ACTIVITY: Stop after the line containing "2. Find the feature concerned.": print each line exactly from the first line of the listing up to that point.

Start of PROVIDED MATERIAL

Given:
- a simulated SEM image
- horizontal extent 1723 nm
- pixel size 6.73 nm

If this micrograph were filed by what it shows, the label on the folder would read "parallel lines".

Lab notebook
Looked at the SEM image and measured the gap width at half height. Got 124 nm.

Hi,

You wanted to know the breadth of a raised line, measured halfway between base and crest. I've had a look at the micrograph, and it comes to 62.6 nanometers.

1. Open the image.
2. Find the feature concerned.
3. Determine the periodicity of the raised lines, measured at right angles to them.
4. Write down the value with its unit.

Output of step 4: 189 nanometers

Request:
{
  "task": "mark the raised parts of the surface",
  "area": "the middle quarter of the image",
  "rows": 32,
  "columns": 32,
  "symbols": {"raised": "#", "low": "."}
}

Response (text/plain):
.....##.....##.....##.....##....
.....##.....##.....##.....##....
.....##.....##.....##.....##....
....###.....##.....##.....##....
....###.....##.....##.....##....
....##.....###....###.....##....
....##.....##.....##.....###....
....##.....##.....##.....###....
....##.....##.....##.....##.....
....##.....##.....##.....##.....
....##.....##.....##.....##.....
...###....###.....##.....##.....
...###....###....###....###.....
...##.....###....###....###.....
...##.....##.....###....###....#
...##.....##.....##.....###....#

End of PROVIDED MATERIAL

ANSWER AREA:
Given:
- a simulated SEM image
- horizontal extent 1723 nm
- pixel size 6.73 nm

If this micrograph were filed by what it shows, the label on the folder would read "parallel lines".

Lab notebook
Looked at the SEM image and measured the gap width at half height. Got 124 nm.

Hi,

You wanted to know the breadth of a raised line, measured halfway between base and crest. I've had a look at the micrograph, and it comes to 62.6 nanometers.

1. Open the image.
2. Find the feature concerned.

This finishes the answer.